### Action item
Keep to one stretch of the data below, the lines from the one with "The entry gives" up to and including the one with "edge, in nm.", and return that stretch exactly.

### Entries shown
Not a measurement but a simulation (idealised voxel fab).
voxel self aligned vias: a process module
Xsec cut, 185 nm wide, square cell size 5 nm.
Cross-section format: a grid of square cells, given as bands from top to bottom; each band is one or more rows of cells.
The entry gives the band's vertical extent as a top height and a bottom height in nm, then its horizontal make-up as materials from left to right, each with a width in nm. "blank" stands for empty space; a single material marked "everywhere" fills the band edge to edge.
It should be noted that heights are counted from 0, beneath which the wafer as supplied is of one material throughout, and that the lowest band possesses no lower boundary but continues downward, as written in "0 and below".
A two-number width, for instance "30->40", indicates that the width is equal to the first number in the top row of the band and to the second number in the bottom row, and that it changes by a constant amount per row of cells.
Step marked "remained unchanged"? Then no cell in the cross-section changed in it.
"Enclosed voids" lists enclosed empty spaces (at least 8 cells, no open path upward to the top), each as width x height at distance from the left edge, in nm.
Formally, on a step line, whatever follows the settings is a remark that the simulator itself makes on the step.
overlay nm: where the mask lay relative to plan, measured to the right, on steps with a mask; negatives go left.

### Answer box
The entry gives the band's vertical extent as a top height and a bottom height in nm, then its horizontal make-up as materials from left to right, each with a width in nm. "blank" stands for empty space; a single material marked "everywhere" fills the band edge to edge.
It should be noted that heights are counted from 0, beneath which the wafer as supplied is of one material throughout, and that the lowest band possesses no lower boundary but continues downward, as written in "0 and below".
A two-number width, for instance "30->40", indicates that the width is equal to the first number in the top row of the band and to the second number in the bottom row, and that it changes by a constant amount per row of cells.
Step marked "remained unchanged"? Then no cell in the cross-section changed in it.
"Enclosed voids" lists enclosed empty spaces (at least 8 cells, no open path upward to the top), each as width x height at distance from the left edge, in nm.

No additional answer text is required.